RAW DATA
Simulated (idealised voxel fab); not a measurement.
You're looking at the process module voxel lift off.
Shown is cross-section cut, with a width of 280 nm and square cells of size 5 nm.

ACTION ITEM
Go through the records above and copy each one exactly.

EXPECTED ANSWER
Simulated (idealised voxel fab); not a measurement.
You're looking at the process module voxel lift off.
Shown is cross-section cut, with a width of 280 nm and square cells of size 5 nm.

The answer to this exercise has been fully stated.